Entries shown START
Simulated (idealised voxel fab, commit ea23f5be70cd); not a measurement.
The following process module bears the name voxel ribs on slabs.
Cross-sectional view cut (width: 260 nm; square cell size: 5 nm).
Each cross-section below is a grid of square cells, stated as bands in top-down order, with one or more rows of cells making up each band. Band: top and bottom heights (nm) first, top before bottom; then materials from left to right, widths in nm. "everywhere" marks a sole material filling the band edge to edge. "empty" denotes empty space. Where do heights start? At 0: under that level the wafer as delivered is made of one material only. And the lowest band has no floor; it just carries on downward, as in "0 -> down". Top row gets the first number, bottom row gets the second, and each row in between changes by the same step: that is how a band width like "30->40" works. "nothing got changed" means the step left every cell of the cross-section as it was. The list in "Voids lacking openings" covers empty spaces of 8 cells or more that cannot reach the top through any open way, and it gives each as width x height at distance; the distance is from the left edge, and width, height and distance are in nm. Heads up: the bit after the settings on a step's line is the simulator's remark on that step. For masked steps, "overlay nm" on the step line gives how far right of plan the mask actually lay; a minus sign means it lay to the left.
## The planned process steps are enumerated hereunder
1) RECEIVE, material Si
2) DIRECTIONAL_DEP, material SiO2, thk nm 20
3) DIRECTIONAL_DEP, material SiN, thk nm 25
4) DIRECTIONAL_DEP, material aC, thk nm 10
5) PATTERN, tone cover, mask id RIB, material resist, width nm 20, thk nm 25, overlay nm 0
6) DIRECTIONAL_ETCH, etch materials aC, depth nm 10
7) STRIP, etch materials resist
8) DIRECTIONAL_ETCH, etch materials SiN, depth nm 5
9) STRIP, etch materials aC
Entries shown END

Exercise »
Retype all the material exactly, missing nothing.

Written reply »
Simulated (idealised voxel fab, commit ea23f5be70cd); not a measurement.
The following process module bears the name voxel ribs on slabs.
Cross-sectional view cut (width: 260 nm; square cell size: 5 nm).
Each cross-section below is a grid of square cells, stated as bands in top-down order, with one or more rows of cells making up each band. Band: top and bottom heights (nm) first, top before bottom; then materials from left to right, widths in nm. "everywhere" marks a sole material filling the band edge to edge. "empty" denotes empty space. Where do heights start? At 0: under that level the wafer as delivered is made of one material only. And the lowest band has no floor; it just carries on downward, as in "0 -> down". Top row gets the first number, bottom row gets the second, and each row in between changes by the same step: that is how a band width like "30->40" works. "nothing got changed" means the step left every cell of the cross-section as it was. The list in "Voids lacking openings" covers empty spaces of 8 cells or more that cannot reach the top through any open way, and it gives each as width x height at distance; the distance is from the left edge, and width, height and distance are in nm. Heads up: the bit after the settings on a step's line is the simulator's remark on that step. For masked steps, "overlay nm" on the step line gives how far right of plan the mask actually lay; a minus sign means it lay to the left.
## The planned process steps are enumerated hereunder
1) RECEIVE, material Si
2) DIRECTIONAL_DEP, material SiO2, thk nm 20
3) DIRECTIONAL_DEP, material SiN, thk nm 25
4) DIRECTIONAL_DEP, material aC, thk nm 10
5) PATTERN, tone cover, mask id RIB, material resist, width nm 20, thk nm 25, overlay nm 0
6) DIRECTIONAL_ETCH, etch materials aC, depth nm 10
7) STRIP, etch materials resist
8) DIRECTIONAL_ETCH, etch materials SiN, depth nm 5
9) STRIP, etch materials aC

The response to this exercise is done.